Write down, unchanged, the entries from the first line through the line holding "Known at the". Include no other line.

#### Data for analysis:
-- Opening Marker --

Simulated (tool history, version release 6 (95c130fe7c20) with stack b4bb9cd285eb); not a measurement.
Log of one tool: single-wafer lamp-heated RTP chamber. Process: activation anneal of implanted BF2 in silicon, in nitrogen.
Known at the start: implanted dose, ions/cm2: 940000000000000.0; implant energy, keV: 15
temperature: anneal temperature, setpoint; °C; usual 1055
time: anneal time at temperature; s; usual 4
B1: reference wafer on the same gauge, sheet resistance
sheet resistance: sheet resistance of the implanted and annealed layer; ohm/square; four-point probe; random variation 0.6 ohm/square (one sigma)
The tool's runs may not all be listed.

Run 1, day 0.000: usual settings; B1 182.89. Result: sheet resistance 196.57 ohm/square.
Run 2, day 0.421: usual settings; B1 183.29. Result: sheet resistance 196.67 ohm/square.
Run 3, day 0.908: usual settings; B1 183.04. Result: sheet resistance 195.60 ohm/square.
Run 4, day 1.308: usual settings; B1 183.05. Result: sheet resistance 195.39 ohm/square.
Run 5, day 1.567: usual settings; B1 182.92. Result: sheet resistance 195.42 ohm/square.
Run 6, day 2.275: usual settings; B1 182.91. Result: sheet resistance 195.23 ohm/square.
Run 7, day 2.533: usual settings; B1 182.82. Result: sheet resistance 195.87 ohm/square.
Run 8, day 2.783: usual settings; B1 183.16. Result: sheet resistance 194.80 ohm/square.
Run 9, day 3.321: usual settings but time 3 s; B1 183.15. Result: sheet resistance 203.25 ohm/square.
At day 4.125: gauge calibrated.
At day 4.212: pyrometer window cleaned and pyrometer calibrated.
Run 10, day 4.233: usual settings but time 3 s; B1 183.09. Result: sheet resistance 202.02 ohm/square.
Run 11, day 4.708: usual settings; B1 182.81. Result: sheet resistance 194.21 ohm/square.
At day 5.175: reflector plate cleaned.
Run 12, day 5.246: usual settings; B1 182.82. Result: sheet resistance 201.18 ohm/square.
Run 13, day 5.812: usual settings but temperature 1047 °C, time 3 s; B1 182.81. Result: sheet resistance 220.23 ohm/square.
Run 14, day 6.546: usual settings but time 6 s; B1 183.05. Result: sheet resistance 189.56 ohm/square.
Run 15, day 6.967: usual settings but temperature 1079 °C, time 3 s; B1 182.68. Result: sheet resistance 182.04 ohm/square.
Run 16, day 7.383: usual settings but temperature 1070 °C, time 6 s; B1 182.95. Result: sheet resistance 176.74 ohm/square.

-- Closing Marker --

#### Exercise answer:
Simulated (tool history, version release 6 (95c130fe7c20) with stack b4bb9cd285eb); not a measurement.
Log of one tool: single-wafer lamp-heated RTP chamber. Process: activation anneal of implanted BF2 in silicon, in nitrogen.
Known at the start: implanted dose, ions/cm2: 940000000000000.0; implant energy, keV: 15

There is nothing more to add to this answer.